□ □ □ □

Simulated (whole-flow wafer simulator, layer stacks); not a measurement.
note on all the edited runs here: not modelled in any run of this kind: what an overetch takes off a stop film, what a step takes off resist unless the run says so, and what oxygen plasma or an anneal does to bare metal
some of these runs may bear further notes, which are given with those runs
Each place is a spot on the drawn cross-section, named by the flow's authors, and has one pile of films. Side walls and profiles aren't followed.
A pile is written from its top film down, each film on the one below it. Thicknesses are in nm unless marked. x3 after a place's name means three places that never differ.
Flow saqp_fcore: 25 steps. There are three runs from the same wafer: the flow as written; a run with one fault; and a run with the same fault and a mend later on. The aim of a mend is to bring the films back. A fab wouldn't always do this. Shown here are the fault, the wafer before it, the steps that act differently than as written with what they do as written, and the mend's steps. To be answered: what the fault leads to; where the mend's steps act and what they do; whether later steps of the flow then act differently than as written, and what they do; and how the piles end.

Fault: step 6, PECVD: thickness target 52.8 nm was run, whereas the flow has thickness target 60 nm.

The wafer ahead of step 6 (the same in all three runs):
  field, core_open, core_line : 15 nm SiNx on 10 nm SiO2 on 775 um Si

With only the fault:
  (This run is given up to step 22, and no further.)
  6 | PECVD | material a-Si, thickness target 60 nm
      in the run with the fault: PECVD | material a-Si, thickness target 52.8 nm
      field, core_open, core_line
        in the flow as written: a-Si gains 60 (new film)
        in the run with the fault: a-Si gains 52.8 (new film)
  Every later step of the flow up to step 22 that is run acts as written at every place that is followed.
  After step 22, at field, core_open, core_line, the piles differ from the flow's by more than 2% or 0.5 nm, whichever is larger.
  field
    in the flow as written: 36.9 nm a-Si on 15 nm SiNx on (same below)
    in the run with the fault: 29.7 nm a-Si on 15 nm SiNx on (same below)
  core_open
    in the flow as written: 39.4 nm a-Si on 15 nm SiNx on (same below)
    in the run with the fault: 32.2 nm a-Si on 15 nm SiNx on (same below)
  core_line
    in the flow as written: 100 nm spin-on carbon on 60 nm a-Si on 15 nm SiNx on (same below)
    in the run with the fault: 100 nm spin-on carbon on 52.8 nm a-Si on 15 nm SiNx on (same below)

□ □ □ □

Work instruction
Only the lines above from the line with "Each place is" to the line with "A pile is written", those two lines included, should be reproduced exactly.

Worked solution
Each place is a spot on the drawn cross-section, named by the flow's authors, and has one pile of films. Side walls and profiles aren't followed.
A pile is written from its top film down, each film on the one below it. Thicknesses are in nm unless marked. x3 after a place's name means three places that never differ.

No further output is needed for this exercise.